### WORK INSTRUCTION
All lines from the first line of the material up to and including the line with "(and at 9 more places)" must be copied exactly, and no others.

━━━━━━━━━━━━━━━━━━━━

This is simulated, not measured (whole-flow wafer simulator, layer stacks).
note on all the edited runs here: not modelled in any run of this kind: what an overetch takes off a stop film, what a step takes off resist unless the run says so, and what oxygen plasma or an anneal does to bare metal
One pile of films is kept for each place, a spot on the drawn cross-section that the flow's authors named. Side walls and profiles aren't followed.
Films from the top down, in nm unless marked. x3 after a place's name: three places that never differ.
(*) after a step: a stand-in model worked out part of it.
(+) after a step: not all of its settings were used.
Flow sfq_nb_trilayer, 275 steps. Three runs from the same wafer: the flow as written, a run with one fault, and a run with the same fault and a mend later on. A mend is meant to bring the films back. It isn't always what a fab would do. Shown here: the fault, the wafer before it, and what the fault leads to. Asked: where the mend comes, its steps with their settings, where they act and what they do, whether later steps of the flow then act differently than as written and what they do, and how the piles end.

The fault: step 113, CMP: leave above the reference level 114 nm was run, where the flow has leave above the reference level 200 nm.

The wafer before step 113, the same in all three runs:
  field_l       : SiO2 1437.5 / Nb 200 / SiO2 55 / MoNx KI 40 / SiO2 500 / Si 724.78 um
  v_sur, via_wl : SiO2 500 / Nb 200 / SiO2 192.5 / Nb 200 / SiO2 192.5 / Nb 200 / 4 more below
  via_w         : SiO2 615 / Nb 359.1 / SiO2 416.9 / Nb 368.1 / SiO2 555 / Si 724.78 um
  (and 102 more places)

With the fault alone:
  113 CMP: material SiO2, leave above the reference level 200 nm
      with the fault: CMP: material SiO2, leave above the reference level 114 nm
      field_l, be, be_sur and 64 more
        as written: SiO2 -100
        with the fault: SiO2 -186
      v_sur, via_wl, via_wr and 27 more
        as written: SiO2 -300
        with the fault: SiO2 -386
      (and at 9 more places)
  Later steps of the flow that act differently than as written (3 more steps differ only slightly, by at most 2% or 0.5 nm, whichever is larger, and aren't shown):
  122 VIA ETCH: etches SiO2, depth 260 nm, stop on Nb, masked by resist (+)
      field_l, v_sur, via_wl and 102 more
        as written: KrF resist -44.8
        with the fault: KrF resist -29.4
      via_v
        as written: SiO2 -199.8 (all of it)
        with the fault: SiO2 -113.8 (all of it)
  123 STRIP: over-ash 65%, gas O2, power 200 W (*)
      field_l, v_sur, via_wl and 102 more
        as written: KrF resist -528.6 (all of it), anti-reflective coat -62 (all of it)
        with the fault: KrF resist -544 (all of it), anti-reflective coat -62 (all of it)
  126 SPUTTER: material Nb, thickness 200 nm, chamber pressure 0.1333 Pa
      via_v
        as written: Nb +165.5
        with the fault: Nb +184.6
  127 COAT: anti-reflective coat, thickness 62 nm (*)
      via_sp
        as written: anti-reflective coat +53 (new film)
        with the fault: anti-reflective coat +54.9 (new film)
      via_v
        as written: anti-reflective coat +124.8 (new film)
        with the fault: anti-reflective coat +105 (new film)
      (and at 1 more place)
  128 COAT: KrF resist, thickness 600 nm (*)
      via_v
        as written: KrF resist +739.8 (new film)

━━━━━━━━━━━━━━━━━━━━

### WRITTEN ANSWER
This is simulated, not measured (whole-flow wafer simulator, layer stacks).
note on all the edited runs here: not modelled in any run of this kind: what an overetch takes off a stop film, what a step takes off resist unless the run says so, and what oxygen plasma or an anneal does to bare metal
One pile of films is kept for each place, a spot on the drawn cross-section that the flow's authors named. Side walls and profiles aren't followed.
Films from the top down, in nm unless marked. x3 after a place's name: three places that never differ.
(*) after a step: a stand-in model worked out part of it.
(+) after a step: not all of its settings were used.
Flow sfq_nb_trilayer, 275 steps. Three runs from the same wafer: the flow as written, a run with one fault, and a run with the same fault and a mend later on. A mend is meant to bring the films back. It isn't always what a fab would do. Shown here: the fault, the wafer before it, and what the fault leads to. Asked: where the mend comes, its steps with their settings, where they act and what they do, whether later steps of the flow then act differently than as written and what they do, and how the piles end.

The fault: step 113, CMP: leave above the reference level 114 nm was run, where the flow has leave above the reference level 200 nm.

The wafer before step 113, the same in all three runs:
  field_l       : SiO2 1437.5 / Nb 200 / SiO2 55 / MoNx KI 40 / SiO2 500 / Si 724.78 um
  v_sur, via_wl : SiO2 500 / Nb 200 / SiO2 192.5 / Nb 200 / SiO2 192.5 / Nb 200 / 4 more below
  via_w         : SiO2 615 / Nb 359.1 / SiO2 416.9 / Nb 368.1 / SiO2 555 / Si 724.78 um
  (and 102 more places)

With the fault alone:
  113 CMP: material SiO2, leave above the reference level 200 nm
      with the fault: CMP: material SiO2, leave above the reference level 114 nm
      field_l, be, be_sur and 64 more
        as written: SiO2 -100
        with the fault: SiO2 -186
      v_sur, via_wl, via_wr and 27 more
        as written: SiO2 -300
        with the fault: SiO2 -386
      (and at 9 more places)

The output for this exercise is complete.